AVAILABLE DATA -
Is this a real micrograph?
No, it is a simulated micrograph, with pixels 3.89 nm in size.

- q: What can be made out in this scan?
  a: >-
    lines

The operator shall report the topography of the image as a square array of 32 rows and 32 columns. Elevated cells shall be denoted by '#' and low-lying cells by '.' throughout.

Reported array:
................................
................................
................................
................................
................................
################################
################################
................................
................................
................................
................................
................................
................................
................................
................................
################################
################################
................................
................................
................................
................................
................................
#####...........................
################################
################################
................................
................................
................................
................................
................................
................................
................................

WORK TASK - Give back exactly the lines from the first line of the records through the line holding "The operator shall", including both of those lines and leaving out all others.

WRITTEN RESPONSE -
Is this a real micrograph?
No, it is a simulated micrograph, with pixels 3.89 nm in size.

- q: What can be made out in this scan?
  a: >-
    lines

The operator shall report the topography of the image as a square array of 32 rows and 32 columns. Elevated cells shall be denoted by '#' and low-lying cells by '.' throughout.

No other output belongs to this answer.